Return every record exactly. Omit nothing.

* [INFORMATION SHOWN]:
* * * *

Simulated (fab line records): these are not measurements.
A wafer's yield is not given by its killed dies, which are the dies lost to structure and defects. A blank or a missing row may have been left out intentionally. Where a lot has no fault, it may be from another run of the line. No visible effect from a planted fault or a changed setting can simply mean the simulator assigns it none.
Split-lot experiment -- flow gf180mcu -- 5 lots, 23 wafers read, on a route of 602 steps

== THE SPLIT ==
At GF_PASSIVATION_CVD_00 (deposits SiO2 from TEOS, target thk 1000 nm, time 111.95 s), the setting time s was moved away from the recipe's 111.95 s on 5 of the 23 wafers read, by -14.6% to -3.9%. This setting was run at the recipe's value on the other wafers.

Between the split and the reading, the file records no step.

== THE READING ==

* * * *

* [EXERCISE OUTPUT]:
Simulated (fab line records): these are not measurements.
A wafer's yield is not given by its killed dies, which are the dies lost to structure and defects. A blank or a missing row may have been left out intentionally. Where a lot has no fault, it may be from another run of the line. No visible effect from a planted fault or a changed setting can simply mean the simulator assigns it none.
Split-lot experiment -- flow gf180mcu -- 5 lots, 23 wafers read, on a route of 602 steps

== THE SPLIT ==
At GF_PASSIVATION_CVD_00 (deposits SiO2 from TEOS, target thk 1000 nm, time 111.95 s), the setting time s was moved away from the recipe's 111.95 s on 5 of the 23 wafers read, by -14.6% to -3.9%. This setting was run at the recipe's value on the other wafers.

Between the split and the reading, the file records no step.

== THE READING ==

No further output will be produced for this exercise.